★ ★ ★

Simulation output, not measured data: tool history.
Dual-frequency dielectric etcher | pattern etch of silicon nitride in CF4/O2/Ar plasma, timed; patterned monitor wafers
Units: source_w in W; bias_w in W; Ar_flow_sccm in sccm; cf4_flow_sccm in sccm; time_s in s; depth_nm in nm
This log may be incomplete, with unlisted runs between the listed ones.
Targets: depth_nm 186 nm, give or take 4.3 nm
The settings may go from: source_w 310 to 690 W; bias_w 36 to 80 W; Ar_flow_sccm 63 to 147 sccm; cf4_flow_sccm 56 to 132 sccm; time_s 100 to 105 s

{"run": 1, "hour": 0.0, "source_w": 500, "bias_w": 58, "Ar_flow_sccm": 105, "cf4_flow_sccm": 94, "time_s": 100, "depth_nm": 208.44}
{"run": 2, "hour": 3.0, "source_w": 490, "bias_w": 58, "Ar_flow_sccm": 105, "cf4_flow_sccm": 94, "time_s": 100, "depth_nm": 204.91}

★ ★ ★

Brief: Word for word, copy the listing above in its entirety.

Exercise solution:
Simulation output, not measured data: tool history.
Dual-frequency dielectric etcher | pattern etch of silicon nitride in CF4/O2/Ar plasma, timed; patterned monitor wafers
Units: source_w in W; bias_w in W; Ar_flow_sccm in sccm; cf4_flow_sccm in sccm; time_s in s; depth_nm in nm
This log may be incomplete, with unlisted runs between the listed ones.
Targets: depth_nm 186 nm, give or take 4.3 nm
The settings may go from: source_w 310 to 690 W; bias_w 36 to 80 W; Ar_flow_sccm 63 to 147 sccm; cf4_flow_sccm 56 to 132 sccm; time_s 100 to 105 s

{"run": 1, "hour": 0.0, "source_w": 500, "bias_w": 58, "Ar_flow_sccm": 105, "cf4_flow_sccm": 94, "time_s": 100, "depth_nm": 208.44}
{"run": 2, "hour": 3.0, "source_w": 490, "bias_w": 58, "Ar_flow_sccm": 105, "cf4_flow_sccm": 94, "time_s": 100, "depth_nm": 204.91}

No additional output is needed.